Required action:
Using the records below, repeat exactly the lines from the one holding "X-----XXXXX--XXXXX-------XXXXXXX" through the one holding "-----XXXXXXXXXXX------XXXX-----X", both ends included, and no others.

Material provided:
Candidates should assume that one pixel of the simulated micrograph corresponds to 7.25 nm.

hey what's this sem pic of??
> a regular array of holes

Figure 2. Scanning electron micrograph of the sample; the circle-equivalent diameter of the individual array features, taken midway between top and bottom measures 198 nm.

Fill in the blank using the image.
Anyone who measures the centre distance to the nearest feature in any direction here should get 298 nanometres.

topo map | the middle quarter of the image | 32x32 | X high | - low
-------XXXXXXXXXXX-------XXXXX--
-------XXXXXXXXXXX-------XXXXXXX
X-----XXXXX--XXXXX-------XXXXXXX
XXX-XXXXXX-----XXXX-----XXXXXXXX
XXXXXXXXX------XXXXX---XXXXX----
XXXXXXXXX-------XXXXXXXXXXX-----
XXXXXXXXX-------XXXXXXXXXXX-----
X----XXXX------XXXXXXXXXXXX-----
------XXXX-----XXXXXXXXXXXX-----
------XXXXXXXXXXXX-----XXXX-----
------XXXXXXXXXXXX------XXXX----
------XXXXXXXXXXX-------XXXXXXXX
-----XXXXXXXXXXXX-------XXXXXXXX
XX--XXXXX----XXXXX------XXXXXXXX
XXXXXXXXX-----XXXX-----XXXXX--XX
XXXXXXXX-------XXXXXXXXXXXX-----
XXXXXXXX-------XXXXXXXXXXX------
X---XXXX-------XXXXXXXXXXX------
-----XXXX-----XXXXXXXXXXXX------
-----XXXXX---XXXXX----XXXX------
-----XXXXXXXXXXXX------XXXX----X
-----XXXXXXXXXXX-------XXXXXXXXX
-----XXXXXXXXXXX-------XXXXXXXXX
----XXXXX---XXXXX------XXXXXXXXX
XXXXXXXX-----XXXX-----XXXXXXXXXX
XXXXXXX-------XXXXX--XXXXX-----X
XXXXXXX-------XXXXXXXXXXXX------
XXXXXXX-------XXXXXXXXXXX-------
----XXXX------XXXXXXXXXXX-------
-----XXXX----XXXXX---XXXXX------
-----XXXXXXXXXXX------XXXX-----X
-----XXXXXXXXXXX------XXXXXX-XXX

Reply:
X-----XXXXX--XXXXX-------XXXXXXX
XXX-XXXXXX-----XXXX-----XXXXXXXX
XXXXXXXXX------XXXXX---XXXXX----
XXXXXXXXX-------XXXXXXXXXXX-----
XXXXXXXXX-------XXXXXXXXXXX-----
X----XXXX------XXXXXXXXXXXX-----
------XXXX-----XXXXXXXXXXXX-----
------XXXXXXXXXXXX-----XXXX-----
------XXXXXXXXXXXX------XXXX----
------XXXXXXXXXXX-------XXXXXXXX
-----XXXXXXXXXXXX-------XXXXXXXX
XX--XXXXX----XXXXX------XXXXXXXX
XXXXXXXXX-----XXXX-----XXXXX--XX
XXXXXXXX-------XXXXXXXXXXXX-----
XXXXXXXX-------XXXXXXXXXXX------
X---XXXX-------XXXXXXXXXXX------
-----XXXX-----XXXXXXXXXXXX------
-----XXXXX---XXXXX----XXXX------
-----XXXXXXXXXXXX------XXXX----X
-----XXXXXXXXXXX-------XXXXXXXXX
-----XXXXXXXXXXX-------XXXXXXXXX
----XXXXX---XXXXX------XXXXXXXXX
XXXXXXXX-----XXXX-----XXXXXXXXXX
XXXXXXX-------XXXXX--XXXXX-----X
XXXXXXX-------XXXXXXXXXXXX------
XXXXXXX-------XXXXXXXXXXX-------
----XXXX------XXXXXXXXXXX-------
-----XXXX----XXXXX---XXXXX------
-----XXXXXXXXXXX------XXXX-----X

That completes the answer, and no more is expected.